* WORK REQUEST
Every entry must be output exactly as it was written.

DATASET CONTENT below:
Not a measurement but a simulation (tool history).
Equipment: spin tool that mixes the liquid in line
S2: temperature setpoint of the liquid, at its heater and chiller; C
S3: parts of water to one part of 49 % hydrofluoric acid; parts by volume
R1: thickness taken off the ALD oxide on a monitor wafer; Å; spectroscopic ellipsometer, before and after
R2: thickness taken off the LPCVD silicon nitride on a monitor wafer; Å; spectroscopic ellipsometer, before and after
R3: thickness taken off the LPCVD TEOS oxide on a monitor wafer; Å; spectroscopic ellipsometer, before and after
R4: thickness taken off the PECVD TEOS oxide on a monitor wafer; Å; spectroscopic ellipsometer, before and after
End of DATASET CONTENT.

* RESPONSE BOX
Not a measurement but a simulation (tool history).
Equipment: spin tool that mixes the liquid in line
S2: temperature setpoint of the liquid, at its heater and chiller; C
S3: parts of water to one part of 49 % hydrofluoric acid; parts by volume
R1: thickness taken off the ALD oxide on a monitor wafer; Å; spectroscopic ellipsometer, before and after
R2: thickness taken off the LPCVD silicon nitride on a monitor wafer; Å; spectroscopic ellipsometer, before and after
R3: thickness taken off the LPCVD TEOS oxide on a monitor wafer; Å; spectroscopic ellipsometer, before and after
R4: thickness taken off the PECVD TEOS oxide on a monitor wafer; Å; spectroscopic ellipsometer, before and after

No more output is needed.